Action item → All entries must be given again in full, exactly as they were supplied.

Source information →
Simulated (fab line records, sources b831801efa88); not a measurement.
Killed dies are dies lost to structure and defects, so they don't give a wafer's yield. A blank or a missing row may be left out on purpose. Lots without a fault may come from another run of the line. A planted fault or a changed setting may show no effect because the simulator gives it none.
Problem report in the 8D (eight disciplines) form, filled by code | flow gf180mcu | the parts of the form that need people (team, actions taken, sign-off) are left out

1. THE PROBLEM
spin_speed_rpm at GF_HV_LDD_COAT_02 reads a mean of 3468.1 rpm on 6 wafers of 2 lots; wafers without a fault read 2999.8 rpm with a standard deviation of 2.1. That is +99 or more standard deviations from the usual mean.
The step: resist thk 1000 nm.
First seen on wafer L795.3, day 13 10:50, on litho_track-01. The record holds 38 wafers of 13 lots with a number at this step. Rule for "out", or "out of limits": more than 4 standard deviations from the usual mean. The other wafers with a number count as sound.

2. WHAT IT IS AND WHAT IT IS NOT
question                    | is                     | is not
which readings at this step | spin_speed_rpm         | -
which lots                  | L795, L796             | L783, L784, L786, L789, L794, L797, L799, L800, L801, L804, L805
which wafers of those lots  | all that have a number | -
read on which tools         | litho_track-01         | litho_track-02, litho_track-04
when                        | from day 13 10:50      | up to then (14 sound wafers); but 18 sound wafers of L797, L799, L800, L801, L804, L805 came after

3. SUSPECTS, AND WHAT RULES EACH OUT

Task result →
Simulated (fab line records, sources b831801efa88); not a measurement.
Killed dies are dies lost to structure and defects, so they don't give a wafer's yield. A blank or a missing row may be left out on purpose. Lots without a fault may come from another run of the line. A planted fault or a changed setting may show no effect because the simulator gives it none.
Problem report in the 8D (eight disciplines) form, filled by code | flow gf180mcu | the parts of the form that need people (team, actions taken, sign-off) are left out

1. THE PROBLEM
spin_speed_rpm at GF_HV_LDD_COAT_02 reads a mean of 3468.1 rpm on 6 wafers of 2 lots; wafers without a fault read 2999.8 rpm with a standard deviation of 2.1. That is +99 or more standard deviations from the usual mean.
The step: resist thk 1000 nm.
First seen on wafer L795.3, day 13 10:50, on litho_track-01. The record holds 38 wafers of 13 lots with a number at this step. Rule for "out", or "out of limits": more than 4 standard deviations from the usual mean. The other wafers with a number count as sound.

2. WHAT IT IS AND WHAT IT IS NOT
question                    | is                     | is not
which readings at this step | spin_speed_rpm         | -
which lots                  | L795, L796             | L783, L784, L786, L789, L794, L797, L799, L800, L801, L804, L805
which wafers of those lots  | all that have a number | -
read on which tools         | litho_track-01         | litho_track-02, litho_track-04
when                        | from day 13 10:50      | up to then (14 sound wafers); but 18 sound wafers of L797, L799, L800, L801, L804, L805 came after

3. SUSPECTS, AND WHAT RULES EACH OUT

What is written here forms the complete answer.